### Work item
The response should contain every entry, reproduced exactly.

### Provided data
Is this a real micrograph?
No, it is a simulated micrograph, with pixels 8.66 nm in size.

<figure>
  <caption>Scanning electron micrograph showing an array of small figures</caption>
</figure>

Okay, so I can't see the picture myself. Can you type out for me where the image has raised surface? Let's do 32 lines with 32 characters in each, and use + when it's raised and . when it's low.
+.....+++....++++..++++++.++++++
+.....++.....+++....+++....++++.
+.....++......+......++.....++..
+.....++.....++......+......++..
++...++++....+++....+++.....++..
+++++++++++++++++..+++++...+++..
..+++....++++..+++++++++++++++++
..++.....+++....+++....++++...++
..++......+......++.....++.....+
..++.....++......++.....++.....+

### Your response
Is this a real micrograph?
No, it is a simulated micrograph, with pixels 8.66 nm in size.

<figure>
  <caption>Scanning electron micrograph showing an array of small figures</caption>
</figure>

Okay, so I can't see the picture myself. Can you type out for me where the image has raised surface? Let's do 32 lines with 32 characters in each, and use + when it's raised and . when it's low.
+.....+++....++++..++++++.++++++
+.....++.....+++....+++....++++.
+.....++......+......++.....++..
+.....++.....++......+......++..
++...++++....+++....+++.....++..
+++++++++++++++++..+++++...+++..
..+++....++++..+++++++++++++++++
..++.....+++....+++....++++...++
..++......+......++.....++.....+
..++.....++......++.....++.....+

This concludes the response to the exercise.